● **WORK TASK**
Copy exactly, please, each line of the data below until the line that contains "A step followed" has been copied, beginning at the top.

(PROVIDED INFORMATION)

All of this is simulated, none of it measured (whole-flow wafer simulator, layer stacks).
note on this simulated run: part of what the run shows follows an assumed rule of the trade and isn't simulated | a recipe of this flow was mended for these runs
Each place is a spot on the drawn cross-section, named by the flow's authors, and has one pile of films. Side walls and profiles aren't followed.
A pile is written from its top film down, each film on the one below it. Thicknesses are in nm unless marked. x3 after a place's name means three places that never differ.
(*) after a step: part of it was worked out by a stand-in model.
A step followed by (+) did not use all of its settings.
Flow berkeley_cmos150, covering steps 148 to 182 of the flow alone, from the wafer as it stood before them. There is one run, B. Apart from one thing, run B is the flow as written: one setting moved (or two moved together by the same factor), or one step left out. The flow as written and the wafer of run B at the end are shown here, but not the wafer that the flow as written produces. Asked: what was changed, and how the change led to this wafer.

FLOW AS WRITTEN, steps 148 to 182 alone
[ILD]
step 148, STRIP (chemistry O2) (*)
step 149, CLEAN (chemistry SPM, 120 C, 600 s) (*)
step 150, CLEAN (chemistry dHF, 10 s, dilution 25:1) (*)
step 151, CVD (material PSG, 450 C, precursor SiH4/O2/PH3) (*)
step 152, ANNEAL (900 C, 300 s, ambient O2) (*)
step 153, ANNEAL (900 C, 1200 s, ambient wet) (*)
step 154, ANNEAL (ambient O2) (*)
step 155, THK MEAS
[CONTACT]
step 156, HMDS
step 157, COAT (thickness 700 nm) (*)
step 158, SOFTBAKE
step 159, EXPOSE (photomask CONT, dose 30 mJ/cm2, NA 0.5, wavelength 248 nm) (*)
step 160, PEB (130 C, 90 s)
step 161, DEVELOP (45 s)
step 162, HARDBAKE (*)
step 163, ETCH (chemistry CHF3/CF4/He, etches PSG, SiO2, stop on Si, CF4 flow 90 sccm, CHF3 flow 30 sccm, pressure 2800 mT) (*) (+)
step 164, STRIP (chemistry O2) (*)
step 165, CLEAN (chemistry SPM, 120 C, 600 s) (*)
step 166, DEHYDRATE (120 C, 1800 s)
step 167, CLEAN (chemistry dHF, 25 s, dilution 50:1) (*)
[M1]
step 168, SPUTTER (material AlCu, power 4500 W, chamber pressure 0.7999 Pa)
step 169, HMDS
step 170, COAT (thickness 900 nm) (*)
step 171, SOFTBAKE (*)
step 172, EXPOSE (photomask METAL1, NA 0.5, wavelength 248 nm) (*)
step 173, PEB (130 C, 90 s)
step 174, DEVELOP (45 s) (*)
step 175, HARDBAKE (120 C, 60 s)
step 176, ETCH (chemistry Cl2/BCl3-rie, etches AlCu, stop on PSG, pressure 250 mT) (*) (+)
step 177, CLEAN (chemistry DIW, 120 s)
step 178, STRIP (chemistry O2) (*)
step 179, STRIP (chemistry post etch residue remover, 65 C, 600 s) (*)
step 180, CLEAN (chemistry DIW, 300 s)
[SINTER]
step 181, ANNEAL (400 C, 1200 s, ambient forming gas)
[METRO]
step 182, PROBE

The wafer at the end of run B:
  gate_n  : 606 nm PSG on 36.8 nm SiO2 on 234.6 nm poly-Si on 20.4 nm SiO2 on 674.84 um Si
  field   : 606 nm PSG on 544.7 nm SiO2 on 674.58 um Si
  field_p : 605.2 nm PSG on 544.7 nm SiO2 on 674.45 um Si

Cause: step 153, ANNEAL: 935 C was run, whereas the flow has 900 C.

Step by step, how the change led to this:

(End PROVIDED INFORMATION)

● **EXPECTED ANSWER**
All of this is simulated, none of it measured (whole-flow wafer simulator, layer stacks).
note on this simulated run: part of what the run shows follows an assumed rule of the trade and isn't simulated | a recipe of this flow was mended for these runs
Each place is a spot on the drawn cross-section, named by the flow's authors, and has one pile of films. Side walls and profiles aren't followed.
A pile is written from its top film down, each film on the one below it. Thicknesses are in nm unless marked. x3 after a place's name means three places that never differ.
(*) after a step: part of it was worked out by a stand-in model.
A step followed by (+) did not use all of its settings.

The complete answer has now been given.